= = =

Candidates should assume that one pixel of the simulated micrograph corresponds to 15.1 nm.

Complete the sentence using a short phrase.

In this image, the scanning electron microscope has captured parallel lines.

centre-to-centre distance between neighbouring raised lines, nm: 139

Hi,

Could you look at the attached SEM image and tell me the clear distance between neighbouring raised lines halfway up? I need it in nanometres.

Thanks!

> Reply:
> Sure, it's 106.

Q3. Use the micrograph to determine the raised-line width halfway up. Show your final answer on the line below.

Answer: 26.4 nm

= = =

ACTIVITY: Give back every entry above, complete and exact.

EXERCISE SOLUTION:
Candidates should assume that one pixel of the simulated micrograph corresponds to 15.1 nm.

Complete the sentence using a short phrase.

In this image, the scanning electron microscope has captured parallel lines.

centre-to-centre distance between neighbouring raised lines, nm: 139

Hi,

Could you look at the attached SEM image and tell me the clear distance between neighbouring raised lines halfway up? I need it in nanometres.

Thanks!

> Reply:
> Sure, it's 106.

Q3. Use the micrograph to determine the raised-line width halfway up. Show your final answer on the line below.

Answer: 26.4 nm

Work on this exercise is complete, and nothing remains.